'''

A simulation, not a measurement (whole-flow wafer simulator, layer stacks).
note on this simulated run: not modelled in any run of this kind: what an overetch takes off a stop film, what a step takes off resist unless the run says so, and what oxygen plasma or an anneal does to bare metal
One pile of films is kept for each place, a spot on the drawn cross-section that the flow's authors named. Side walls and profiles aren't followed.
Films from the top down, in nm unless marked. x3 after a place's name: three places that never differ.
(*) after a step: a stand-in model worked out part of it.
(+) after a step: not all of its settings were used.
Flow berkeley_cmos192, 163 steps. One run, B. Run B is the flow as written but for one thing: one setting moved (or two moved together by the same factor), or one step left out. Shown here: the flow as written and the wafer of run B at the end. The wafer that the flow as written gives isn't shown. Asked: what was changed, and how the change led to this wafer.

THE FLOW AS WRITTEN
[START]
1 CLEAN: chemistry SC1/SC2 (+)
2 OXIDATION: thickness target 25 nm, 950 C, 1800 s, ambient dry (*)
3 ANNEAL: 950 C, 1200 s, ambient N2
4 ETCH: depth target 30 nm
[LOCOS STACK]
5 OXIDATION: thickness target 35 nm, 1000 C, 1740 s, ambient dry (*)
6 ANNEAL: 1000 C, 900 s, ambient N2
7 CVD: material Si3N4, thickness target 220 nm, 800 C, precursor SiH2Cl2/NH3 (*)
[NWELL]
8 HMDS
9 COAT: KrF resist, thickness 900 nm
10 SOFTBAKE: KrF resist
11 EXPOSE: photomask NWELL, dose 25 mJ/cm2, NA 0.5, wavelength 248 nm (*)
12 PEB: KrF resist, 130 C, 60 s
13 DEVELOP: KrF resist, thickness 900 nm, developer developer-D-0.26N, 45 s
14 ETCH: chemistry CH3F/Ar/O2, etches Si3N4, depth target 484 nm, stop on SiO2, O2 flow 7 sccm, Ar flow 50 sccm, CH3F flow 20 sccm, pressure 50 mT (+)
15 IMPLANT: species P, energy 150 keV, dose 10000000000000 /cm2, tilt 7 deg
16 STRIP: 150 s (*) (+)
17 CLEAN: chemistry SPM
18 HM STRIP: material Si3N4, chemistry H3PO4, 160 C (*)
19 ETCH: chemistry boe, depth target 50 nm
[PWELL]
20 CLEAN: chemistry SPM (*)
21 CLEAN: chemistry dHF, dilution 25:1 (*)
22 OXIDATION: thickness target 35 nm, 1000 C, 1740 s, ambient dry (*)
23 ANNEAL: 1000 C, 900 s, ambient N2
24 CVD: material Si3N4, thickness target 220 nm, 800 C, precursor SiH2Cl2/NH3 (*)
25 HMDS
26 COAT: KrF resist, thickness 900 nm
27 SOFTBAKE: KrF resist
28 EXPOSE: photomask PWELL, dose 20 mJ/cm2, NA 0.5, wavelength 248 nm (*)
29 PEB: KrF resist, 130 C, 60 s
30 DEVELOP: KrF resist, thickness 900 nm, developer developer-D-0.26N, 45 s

'''

- [Assignment]
In the answer, the lines from the first line of the data above through the line containing "note on this" must appear exactly as written, with nothing else.

- [Response box]
A simulation, not a measurement (whole-flow wafer simulator, layer stacks).
note on this simulated run: not modelled in any run of this kind: what an overetch takes off a stop film, what a step takes off resist unless the run says so, and what oxygen plasma or an anneal does to bare metal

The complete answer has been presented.